From the line containing "to the left." down to the line containing "SiO2,thk nm 25 |" in the records below, reproduce every line exactly, ends included, and omit all others.

————————
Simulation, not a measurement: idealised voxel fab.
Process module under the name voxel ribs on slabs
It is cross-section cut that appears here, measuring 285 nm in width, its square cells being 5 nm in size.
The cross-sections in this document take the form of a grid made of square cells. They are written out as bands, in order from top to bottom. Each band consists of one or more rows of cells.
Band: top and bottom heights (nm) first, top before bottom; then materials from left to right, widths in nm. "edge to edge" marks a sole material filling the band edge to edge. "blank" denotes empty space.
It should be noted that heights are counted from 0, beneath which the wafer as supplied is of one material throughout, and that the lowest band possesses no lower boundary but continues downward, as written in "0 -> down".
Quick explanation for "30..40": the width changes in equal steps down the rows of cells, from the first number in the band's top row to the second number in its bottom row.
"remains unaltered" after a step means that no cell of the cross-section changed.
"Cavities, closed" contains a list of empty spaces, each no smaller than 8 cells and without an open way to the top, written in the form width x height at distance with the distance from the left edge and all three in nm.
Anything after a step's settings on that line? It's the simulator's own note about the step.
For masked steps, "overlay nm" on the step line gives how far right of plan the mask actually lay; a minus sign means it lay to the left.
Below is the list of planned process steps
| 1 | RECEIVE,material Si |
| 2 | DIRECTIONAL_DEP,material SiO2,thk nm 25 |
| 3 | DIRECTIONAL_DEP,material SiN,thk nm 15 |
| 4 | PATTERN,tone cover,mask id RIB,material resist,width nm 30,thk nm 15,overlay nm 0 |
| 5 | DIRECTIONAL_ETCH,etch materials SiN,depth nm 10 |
————————

Answer area:
For masked steps, "overlay nm" on the step line gives how far right of plan the mask actually lay; a minus sign means it lay to the left.
Below is the list of planned process steps
| 1 | RECEIVE,material Si |
| 2 | DIRECTIONAL_DEP,material SiO2,thk nm 25 |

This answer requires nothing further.